- Work request: Copy every entry exactly.

#####

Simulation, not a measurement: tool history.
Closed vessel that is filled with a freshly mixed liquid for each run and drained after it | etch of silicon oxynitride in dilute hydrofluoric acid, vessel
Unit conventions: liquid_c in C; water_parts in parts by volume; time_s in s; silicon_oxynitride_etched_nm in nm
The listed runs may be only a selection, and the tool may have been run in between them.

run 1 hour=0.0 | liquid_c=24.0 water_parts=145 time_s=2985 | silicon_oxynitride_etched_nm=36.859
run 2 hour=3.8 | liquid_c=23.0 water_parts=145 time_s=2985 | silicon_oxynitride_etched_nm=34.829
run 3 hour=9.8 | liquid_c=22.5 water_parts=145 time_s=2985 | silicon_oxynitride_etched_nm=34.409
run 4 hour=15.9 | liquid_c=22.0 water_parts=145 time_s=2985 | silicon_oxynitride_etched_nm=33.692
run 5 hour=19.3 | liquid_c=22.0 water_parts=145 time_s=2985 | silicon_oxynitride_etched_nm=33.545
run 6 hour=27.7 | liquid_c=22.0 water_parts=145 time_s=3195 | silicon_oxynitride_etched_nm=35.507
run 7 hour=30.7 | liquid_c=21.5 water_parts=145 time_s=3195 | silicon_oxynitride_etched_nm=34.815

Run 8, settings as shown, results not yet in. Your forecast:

#####

- Answer section:
Simulation, not a measurement: tool history.
Closed vessel that is filled with a freshly mixed liquid for each run and drained after it | etch of silicon oxynitride in dilute hydrofluoric acid, vessel
Unit conventions: liquid_c in C; water_parts in parts by volume; time_s in s; silicon_oxynitride_etched_nm in nm
The listed runs may be only a selection, and the tool may have been run in between them.

run 1 hour=0.0 | liquid_c=24.0 water_parts=145 time_s=2985 | silicon_oxynitride_etched_nm=36.859
run 2 hour=3.8 | liquid_c=23.0 water_parts=145 time_s=2985 | silicon_oxynitride_etched_nm=34.829
run 3 hour=9.8 | liquid_c=22.5 water_parts=145 time_s=2985 | silicon_oxynitride_etched_nm=34.409
run 4 hour=15.9 | liquid_c=22.0 water_parts=145 time_s=2985 | silicon_oxynitride_etched_nm=33.692
run 5 hour=19.3 | liquid_c=22.0 water_parts=145 time_s=2985 | silicon_oxynitride_etched_nm=33.545
run 6 hour=27.7 | liquid_c=22.0 water_parts=145 time_s=3195 | silicon_oxynitride_etched_nm=35.507
run 7 hour=30.7 | liquid_c=21.5 water_parts=145 time_s=3195 | silicon_oxynitride_etched_nm=34.815

Run 8, settings as shown, results not yet in. Your forecast:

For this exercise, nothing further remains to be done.